_Work order:_
The line with "Because killed dies", the line with "Matching of chambers", and all lines between them in the material below: return these exactly, and no others.

Dataset excerpts START

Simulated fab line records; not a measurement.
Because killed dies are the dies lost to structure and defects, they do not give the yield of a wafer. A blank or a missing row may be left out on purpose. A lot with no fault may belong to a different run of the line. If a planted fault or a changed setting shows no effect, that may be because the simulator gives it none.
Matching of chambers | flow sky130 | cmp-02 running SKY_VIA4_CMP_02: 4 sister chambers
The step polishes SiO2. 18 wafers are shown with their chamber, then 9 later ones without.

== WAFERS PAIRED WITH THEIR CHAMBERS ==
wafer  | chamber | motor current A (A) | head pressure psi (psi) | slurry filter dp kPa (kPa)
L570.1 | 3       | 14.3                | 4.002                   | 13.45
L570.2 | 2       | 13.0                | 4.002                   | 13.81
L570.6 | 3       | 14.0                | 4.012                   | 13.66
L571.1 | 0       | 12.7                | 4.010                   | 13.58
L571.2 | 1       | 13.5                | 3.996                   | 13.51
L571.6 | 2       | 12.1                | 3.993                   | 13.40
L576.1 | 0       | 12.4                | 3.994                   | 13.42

Dataset excerpts END

_Result:_
Because killed dies are the dies lost to structure and defects, they do not give the yield of a wafer. A blank or a missing row may be left out on purpose. A lot with no fault may belong to a different run of the line. If a planted fault or a changed setting shows no effect, that may be because the simulator gives it none.
Matching of chambers | flow sky130 | cmp-02 running SKY_VIA4_CMP_02: 4 sister chambers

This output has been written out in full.